# Provided data:
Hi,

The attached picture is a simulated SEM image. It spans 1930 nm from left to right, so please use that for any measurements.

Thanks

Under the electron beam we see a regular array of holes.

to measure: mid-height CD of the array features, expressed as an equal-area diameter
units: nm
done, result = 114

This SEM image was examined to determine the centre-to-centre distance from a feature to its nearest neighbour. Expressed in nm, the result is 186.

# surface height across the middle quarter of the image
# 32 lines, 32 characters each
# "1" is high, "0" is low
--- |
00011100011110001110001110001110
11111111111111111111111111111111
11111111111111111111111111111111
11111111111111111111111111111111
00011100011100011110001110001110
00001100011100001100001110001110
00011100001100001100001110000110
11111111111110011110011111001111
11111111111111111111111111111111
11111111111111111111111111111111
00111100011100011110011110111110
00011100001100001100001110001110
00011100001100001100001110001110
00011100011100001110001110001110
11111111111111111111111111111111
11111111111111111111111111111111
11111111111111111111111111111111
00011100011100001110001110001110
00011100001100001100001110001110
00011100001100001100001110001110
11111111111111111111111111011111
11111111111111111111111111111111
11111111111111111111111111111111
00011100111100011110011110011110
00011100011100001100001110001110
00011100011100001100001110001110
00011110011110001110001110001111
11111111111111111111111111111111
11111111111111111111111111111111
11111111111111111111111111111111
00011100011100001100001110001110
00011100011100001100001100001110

# Brief:
Return each line above exactly.

# Answer section:
Hi,

The attached picture is a simulated SEM image. It spans 1930 nm from left to right, so please use that for any measurements.

Thanks

Under the electron beam we see a regular array of holes.

to measure: mid-height CD of the array features, expressed as an equal-area diameter
units: nm
done, result = 114

This SEM image was examined to determine the centre-to-centre distance from a feature to its nearest neighbour. Expressed in nm, the result is 186.

# surface height across the middle quarter of the image
# 32 lines, 32 characters each
# "1" is high, "0" is low
--- |
00011100011110001110001110001110
11111111111111111111111111111111
11111111111111111111111111111111
11111111111111111111111111111111
00011100011100011110001110001110
00001100011100001100001110001110
00011100001100001100001110000110
11111111111110011110011111001111
11111111111111111111111111111111
11111111111111111111111111111111
00111100011100011110011110111110
00011100001100001100001110001110
00011100001100001100001110001110
00011100011100001110001110001110
11111111111111111111111111111111
11111111111111111111111111111111
11111111111111111111111111111111
00011100011100001110001110001110
00011100001100001100001110001110
00011100001100001100001110001110
11111111111111111111111111011111
11111111111111111111111111111111
11111111111111111111111111111111
00011100111100011110011110011110
00011100011100001100001110001110
00011100011100001100001110001110
00011110011110001110001110001111
11111111111111111111111111111111
11111111111111111111111111111111
11111111111111111111111111111111
00011100011100001100001110001110
00011100011100001100001100001110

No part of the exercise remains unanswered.